Reproduce this listing from its first line through the line with "1 | OXIDATION", inclusive, leaving out all that follows.

────
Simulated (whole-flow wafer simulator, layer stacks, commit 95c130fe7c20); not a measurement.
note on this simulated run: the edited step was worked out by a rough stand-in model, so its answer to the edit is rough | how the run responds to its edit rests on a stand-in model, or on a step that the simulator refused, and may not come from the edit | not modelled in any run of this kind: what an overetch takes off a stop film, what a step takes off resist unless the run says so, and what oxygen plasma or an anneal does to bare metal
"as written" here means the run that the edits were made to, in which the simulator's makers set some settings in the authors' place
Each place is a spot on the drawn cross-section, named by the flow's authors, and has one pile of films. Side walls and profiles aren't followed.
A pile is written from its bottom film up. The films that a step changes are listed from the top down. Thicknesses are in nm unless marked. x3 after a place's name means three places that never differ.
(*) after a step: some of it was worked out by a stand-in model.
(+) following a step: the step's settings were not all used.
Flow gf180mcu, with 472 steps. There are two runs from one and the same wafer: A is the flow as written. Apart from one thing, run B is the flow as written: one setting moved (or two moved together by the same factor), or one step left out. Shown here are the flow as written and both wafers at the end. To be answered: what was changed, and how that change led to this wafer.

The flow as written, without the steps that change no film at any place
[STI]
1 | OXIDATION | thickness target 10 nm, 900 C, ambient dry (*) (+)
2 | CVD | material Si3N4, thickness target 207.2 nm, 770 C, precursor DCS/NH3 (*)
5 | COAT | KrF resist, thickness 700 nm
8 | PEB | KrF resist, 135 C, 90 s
────

- **EXPECTED ANSWER**:
Simulated (whole-flow wafer simulator, layer stacks, commit 95c130fe7c20); not a measurement.
note on this simulated run: the edited step was worked out by a rough stand-in model, so its answer to the edit is rough | how the run responds to its edit rests on a stand-in model, or on a step that the simulator refused, and may not come from the edit | not modelled in any run of this kind: what an overetch takes off a stop film, what a step takes off resist unless the run says so, and what oxygen plasma or an anneal does to bare metal
"as written" here means the run that the edits were made to, in which the simulator's makers set some settings in the authors' place
Each place is a spot on the drawn cross-section, named by the flow's authors, and has one pile of films. Side walls and profiles aren't followed.
A pile is written from its bottom film up. The films that a step changes are listed from the top down. Thicknesses are in nm unless marked. x3 after a place's name means three places that never differ.
(*) after a step: some of it was worked out by a stand-in model.
(+) following a step: the step's settings were not all used.
Flow gf180mcu, with 472 steps. There are two runs from one and the same wafer: A is the flow as written. Apart from one thing, run B is the flow as written: one setting moved (or two moved together by the same factor), or one step left out. Shown here are the flow as written and both wafers at the end. To be answered: what was changed, and how that change led to this wafer.

The flow as written, without the steps that change no film at any place
[STI]
1 | OXIDATION | thickness target 10 nm, 900 C, ambient dry (*) (+)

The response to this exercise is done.